* * * * * * * * *

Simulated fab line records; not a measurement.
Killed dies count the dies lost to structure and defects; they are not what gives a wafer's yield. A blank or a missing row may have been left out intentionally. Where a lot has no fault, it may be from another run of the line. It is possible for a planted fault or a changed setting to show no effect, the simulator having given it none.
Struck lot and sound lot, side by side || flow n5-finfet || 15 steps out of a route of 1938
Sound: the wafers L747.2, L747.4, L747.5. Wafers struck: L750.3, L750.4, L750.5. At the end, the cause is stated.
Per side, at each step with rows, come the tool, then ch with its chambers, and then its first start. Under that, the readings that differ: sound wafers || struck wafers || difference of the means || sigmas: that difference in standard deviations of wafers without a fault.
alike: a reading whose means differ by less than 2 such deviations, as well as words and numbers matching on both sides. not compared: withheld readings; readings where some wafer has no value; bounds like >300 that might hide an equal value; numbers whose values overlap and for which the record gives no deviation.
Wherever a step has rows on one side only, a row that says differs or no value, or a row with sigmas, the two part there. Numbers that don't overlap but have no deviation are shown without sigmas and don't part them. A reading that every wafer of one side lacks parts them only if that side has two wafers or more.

* * * * * * * * *

Return the entries above unchanged, starting at the first line and stopping after the line with "Sound: the wafers".

§ **RESPONSE BOX**:
Simulated fab line records; not a measurement.
Killed dies count the dies lost to structure and defects; they are not what gives a wafer's yield. A blank or a missing row may have been left out intentionally. Where a lot has no fault, it may be from another run of the line. It is possible for a planted fault or a changed setting to show no effect, the simulator having given it none.
Struck lot and sound lot, side by side || flow n5-finfet || 15 steps out of a route of 1938
Sound: the wafers L747.2, L747.4, L747.5. Wafers struck: L750.3, L750.4, L750.5. At the end, the cause is stated.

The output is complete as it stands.